= Beginning of Section =

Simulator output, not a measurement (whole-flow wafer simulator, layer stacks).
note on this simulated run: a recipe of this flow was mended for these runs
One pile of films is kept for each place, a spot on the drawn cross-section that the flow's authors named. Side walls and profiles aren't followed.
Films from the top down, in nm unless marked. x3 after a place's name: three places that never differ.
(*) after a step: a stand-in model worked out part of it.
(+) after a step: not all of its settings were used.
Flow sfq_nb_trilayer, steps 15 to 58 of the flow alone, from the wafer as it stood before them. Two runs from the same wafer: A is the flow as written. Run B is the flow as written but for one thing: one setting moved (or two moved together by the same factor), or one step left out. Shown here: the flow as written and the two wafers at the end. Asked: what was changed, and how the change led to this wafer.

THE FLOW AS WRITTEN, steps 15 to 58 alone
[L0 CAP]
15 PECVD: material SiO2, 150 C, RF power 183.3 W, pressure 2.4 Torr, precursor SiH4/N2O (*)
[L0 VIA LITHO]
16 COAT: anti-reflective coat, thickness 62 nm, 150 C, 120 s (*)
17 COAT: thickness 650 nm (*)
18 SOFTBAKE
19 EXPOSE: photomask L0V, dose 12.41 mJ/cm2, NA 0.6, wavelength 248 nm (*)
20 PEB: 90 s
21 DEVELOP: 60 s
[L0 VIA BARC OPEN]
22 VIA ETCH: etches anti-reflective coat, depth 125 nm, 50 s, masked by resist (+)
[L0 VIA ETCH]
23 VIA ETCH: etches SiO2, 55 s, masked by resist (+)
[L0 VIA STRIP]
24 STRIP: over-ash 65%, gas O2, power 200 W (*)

= End of Section =

Reprint exactly the lines above that start at the one with "[L0 VIA LITHO]" and end at the one with "[L0 VIA STRIP]", keeping both and adding none.

[L0 VIA LITHO]
16 COAT: anti-reflective coat, thickness 62 nm, 150 C, 120 s (*)
17 COAT: thickness 650 nm (*)
18 SOFTBAKE
19 EXPOSE: photomask L0V, dose 12.41 mJ/cm2, NA 0.6, wavelength 248 nm (*)
20 PEB: 90 s
21 DEVELOP: 60 s
[L0 VIA BARC OPEN]
22 VIA ETCH: etches anti-reflective coat, depth 125 nm, 50 s, masked by resist (+)
[L0 VIA ETCH]
23 VIA ETCH: etches SiO2, 55 s, masked by resist (+)
[L0 VIA STRIP]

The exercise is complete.